▶ [Assignment]:
Retype the records below from their first line through the line containing "The figure presents", and include nothing else.

▶ [Dataset]:
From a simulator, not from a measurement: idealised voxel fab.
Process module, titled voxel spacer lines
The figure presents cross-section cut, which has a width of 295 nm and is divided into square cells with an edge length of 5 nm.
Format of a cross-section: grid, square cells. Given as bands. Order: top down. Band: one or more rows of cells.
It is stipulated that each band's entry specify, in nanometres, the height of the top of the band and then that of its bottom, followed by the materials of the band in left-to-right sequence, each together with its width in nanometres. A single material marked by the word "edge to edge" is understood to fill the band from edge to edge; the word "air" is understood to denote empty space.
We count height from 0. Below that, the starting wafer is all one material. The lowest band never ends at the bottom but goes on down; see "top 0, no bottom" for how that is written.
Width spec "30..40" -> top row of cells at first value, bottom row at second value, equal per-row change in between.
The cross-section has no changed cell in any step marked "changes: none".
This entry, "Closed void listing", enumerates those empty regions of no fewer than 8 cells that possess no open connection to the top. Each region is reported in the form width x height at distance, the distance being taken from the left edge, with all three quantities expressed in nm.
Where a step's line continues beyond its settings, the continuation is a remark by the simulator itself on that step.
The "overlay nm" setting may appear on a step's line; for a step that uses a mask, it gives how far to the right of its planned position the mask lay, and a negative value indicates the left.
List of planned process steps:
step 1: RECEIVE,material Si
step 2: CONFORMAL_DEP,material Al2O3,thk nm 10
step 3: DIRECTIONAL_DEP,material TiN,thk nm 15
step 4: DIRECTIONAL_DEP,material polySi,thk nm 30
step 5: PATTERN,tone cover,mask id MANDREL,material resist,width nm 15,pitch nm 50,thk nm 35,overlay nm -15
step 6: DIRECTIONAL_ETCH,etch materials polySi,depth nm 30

▶ [Written response]:
From a simulator, not from a measurement: idealised voxel fab.
Process module, titled voxel spacer lines
The figure presents cross-section cut, which has a width of 295 nm and is divided into square cells with an edge length of 5 nm.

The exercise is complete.